◆ **Required action**: Below are the entries. Transcribe exactly the lines from the one with "30 | 13.137 |" through the one with "D | 27.959 |", ends included, and leave out all others.

◆ **The data**:
+ + +
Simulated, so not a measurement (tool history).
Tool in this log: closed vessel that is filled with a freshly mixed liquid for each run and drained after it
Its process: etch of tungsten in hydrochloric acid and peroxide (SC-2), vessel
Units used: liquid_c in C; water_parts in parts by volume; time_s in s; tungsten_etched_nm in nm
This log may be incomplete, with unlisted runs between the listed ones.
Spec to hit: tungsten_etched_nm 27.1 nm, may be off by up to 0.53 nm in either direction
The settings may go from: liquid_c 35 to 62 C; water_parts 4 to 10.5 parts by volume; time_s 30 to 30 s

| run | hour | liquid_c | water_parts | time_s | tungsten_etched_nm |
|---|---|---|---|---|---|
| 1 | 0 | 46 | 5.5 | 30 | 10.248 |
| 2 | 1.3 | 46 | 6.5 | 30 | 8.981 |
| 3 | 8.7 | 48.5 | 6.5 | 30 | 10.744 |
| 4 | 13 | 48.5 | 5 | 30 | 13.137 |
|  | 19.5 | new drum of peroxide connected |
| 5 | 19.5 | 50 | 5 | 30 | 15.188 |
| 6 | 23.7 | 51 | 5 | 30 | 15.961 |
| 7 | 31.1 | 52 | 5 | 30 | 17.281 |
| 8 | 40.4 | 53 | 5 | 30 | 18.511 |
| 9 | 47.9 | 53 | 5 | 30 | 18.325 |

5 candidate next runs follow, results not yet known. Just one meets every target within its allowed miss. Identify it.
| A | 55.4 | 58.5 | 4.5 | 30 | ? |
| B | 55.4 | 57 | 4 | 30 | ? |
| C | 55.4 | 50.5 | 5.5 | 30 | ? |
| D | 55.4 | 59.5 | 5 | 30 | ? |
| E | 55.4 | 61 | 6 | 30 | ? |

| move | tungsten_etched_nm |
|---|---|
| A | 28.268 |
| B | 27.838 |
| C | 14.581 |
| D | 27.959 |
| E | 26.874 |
+ + +

◆ **Answer box**:
| 4 | 13 | 48.5 | 5 | 30 | 13.137 |
|  | 19.5 | new drum of peroxide connected |
| 5 | 19.5 | 50 | 5 | 30 | 15.188 |
| 6 | 23.7 | 51 | 5 | 30 | 15.961 |
| 7 | 31.1 | 52 | 5 | 30 | 17.281 |
| 8 | 40.4 | 53 | 5 | 30 | 18.511 |
| 9 | 47.9 | 53 | 5 | 30 | 18.325 |

5 candidate next runs follow, results not yet known. Just one meets every target within its allowed miss. Identify it.
| A | 55.4 | 58.5 | 4.5 | 30 | ? |
| B | 55.4 | 57 | 4 | 30 | ? |
| C | 55.4 | 50.5 | 5.5 | 30 | ? |
| D | 55.4 | 59.5 | 5 | 30 | ? |
| E | 55.4 | 61 | 6 | 30 | ? |

| move | tungsten_etched_nm |
|---|---|
| A | 28.268 |
| B | 27.838 |
| C | 14.581 |
| D | 27.959 |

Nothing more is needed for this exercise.